INFORMATION PROVIDED >>
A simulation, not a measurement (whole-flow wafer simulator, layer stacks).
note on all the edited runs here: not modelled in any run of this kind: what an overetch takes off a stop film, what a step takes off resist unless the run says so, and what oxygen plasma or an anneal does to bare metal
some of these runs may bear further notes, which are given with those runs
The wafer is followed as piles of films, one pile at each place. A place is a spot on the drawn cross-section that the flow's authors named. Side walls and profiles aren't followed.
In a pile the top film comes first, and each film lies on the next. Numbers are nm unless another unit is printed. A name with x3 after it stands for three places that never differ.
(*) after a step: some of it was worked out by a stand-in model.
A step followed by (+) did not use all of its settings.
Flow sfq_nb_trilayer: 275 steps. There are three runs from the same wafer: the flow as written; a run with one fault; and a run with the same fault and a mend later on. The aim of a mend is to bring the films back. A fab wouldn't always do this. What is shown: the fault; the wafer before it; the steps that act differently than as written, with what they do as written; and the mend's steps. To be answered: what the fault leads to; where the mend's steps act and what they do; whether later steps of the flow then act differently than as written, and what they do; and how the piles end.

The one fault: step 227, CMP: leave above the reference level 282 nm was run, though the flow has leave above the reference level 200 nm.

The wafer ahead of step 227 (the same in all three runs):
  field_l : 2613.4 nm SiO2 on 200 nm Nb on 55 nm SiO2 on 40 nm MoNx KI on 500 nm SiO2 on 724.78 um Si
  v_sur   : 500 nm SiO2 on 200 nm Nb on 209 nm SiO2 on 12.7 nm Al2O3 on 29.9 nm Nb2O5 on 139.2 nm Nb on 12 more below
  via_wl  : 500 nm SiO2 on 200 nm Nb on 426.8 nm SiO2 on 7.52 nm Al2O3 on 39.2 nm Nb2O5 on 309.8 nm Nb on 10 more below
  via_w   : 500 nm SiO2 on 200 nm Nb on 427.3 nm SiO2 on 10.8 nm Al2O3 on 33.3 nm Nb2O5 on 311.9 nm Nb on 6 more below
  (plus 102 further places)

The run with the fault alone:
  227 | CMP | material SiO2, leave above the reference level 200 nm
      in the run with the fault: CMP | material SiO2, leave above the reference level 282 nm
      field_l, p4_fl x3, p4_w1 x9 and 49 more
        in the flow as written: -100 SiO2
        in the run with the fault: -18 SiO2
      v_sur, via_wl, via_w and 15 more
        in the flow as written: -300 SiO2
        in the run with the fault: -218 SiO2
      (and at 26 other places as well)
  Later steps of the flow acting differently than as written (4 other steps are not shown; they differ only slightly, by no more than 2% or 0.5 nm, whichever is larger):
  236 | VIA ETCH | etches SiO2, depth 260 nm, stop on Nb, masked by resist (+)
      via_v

ASSIGNMENT >> For this exercise, output exactly the lines above from the line with "6 more below" to the line with "v_sur, via_wl, via_w and 15 more", counting both, and leave out the rest.

WORKED SOLUTION >>
  via_w   : 500 nm SiO2 on 200 nm Nb on 427.3 nm SiO2 on 10.8 nm Al2O3 on 33.3 nm Nb2O5 on 311.9 nm Nb on 6 more below
  (plus 102 further places)

The run with the fault alone:
  227 | CMP | material SiO2, leave above the reference level 200 nm
      in the run with the fault: CMP | material SiO2, leave above the reference level 282 nm
      field_l, p4_fl x3, p4_w1 x9 and 49 more
        in the flow as written: -100 SiO2
        in the run with the fault: -18 SiO2
      v_sur, via_wl, via_w and 15 more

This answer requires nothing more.